= Beginning of Section =

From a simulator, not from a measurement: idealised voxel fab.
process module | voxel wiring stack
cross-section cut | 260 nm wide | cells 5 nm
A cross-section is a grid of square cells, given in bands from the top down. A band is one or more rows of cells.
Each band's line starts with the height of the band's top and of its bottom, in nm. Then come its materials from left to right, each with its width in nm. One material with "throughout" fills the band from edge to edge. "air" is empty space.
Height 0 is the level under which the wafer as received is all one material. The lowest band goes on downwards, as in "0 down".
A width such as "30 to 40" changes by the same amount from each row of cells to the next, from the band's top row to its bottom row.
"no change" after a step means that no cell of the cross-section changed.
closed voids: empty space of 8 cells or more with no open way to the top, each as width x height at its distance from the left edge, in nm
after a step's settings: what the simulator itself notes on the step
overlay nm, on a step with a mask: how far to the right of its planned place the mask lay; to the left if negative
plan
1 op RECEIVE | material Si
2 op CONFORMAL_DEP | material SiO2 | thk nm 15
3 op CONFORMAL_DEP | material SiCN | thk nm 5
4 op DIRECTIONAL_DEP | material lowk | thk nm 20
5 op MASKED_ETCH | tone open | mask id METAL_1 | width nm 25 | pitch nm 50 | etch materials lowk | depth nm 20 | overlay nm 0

= End of Section =

• **Activity**: Restate the material word for word, but only from its first line through the line containing "4 op DIRECTIONAL_DEP".

• **Exercise solution**:
From a simulator, not from a measurement: idealised voxel fab.
process module | voxel wiring stack
cross-section cut | 260 nm wide | cells 5 nm
A cross-section is a grid of square cells, given in bands from the top down. A band is one or more rows of cells.
Each band's line starts with the height of the band's top and of its bottom, in nm. Then come its materials from left to right, each with its width in nm. One material with "throughout" fills the band from edge to edge. "air" is empty space.
Height 0 is the level under which the wafer as received is all one material. The lowest band goes on downwards, as in "0 down".
A width such as "30 to 40" changes by the same amount from each row of cells to the next, from the band's top row to its bottom row.
"no change" after a step means that no cell of the cross-section changed.
closed voids: empty space of 8 cells or more with no open way to the top, each as width x height at its distance from the left edge, in nm
after a step's settings: what the simulator itself notes on the step
overlay nm, on a step with a mask: how far to the right of its planned place the mask lay; to the left if negative
plan
1 op RECEIVE | material Si
2 op CONFORMAL_DEP | material SiO2 | thk nm 15
3 op CONFORMAL_DEP | material SiCN | thk nm 5
4 op DIRECTIONAL_DEP | material lowk | thk nm 20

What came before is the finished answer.